Requirement: Take the records below and retype them line by line, from the first line through the one containing "route shown NAME@n: NAME"; stop there.

☆ ☆ ☆ ☆

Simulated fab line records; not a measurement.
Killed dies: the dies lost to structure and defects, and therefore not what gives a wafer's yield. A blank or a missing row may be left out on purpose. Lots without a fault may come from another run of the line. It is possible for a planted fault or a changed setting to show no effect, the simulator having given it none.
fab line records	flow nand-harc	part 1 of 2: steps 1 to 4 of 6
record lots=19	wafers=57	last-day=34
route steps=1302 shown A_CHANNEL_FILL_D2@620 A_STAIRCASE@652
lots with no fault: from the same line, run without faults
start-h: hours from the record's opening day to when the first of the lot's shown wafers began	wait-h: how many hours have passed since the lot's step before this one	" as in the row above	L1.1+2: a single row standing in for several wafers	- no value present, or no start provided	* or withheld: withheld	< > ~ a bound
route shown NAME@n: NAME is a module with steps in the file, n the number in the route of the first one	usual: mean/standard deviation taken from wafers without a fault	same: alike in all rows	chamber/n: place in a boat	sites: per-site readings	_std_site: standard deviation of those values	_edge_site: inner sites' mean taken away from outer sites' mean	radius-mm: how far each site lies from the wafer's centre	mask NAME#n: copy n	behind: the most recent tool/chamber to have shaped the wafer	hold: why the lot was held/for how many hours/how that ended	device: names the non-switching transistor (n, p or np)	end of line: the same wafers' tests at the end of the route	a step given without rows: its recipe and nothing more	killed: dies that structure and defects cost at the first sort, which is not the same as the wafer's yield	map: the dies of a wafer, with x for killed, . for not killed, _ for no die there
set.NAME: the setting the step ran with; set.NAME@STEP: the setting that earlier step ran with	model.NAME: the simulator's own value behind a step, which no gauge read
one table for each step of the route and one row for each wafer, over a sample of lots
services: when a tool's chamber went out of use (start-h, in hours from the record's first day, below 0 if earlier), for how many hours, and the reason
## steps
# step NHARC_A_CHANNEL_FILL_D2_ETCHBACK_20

☆ ☆ ☆ ☆

Answer box:
Simulated fab line records; not a measurement.
Killed dies: the dies lost to structure and defects, and therefore not what gives a wafer's yield. A blank or a missing row may be left out on purpose. Lots without a fault may come from another run of the line. It is possible for a planted fault or a changed setting to show no effect, the simulator having given it none.
fab line records	flow nand-harc	part 1 of 2: steps 1 to 4 of 6
record lots=19	wafers=57	last-day=34
route steps=1302 shown A_CHANNEL_FILL_D2@620 A_STAIRCASE@652
lots with no fault: from the same line, run without faults
start-h: hours from the record's opening day to when the first of the lot's shown wafers began	wait-h: how many hours have passed since the lot's step before this one	" as in the row above	L1.1+2: a single row standing in for several wafers	- no value present, or no start provided	* or withheld: withheld	< > ~ a bound
route shown NAME@n: NAME is a module with steps in the file, n the number in the route of the first one	usual: mean/standard deviation taken from wafers without a fault	same: alike in all rows	chamber/n: place in a boat	sites: per-site readings	_std_site: standard deviation of those values	_edge_site: inner sites' mean taken away from outer sites' mean	radius-mm: how far each site lies from the wafer's centre	mask NAME#n: copy n	behind: the most recent tool/chamber to have shaped the wafer	hold: why the lot was held/for how many hours/how that ended	device: names the non-switching transistor (n, p or np)	end of line: the same wafers' tests at the end of the route	a step given without rows: its recipe and nothing more	killed: dies that structure and defects cost at the first sort, which is not the same as the wafer's yield	map: the dies of a wafer, with x for killed, . for not killed, _ for no die there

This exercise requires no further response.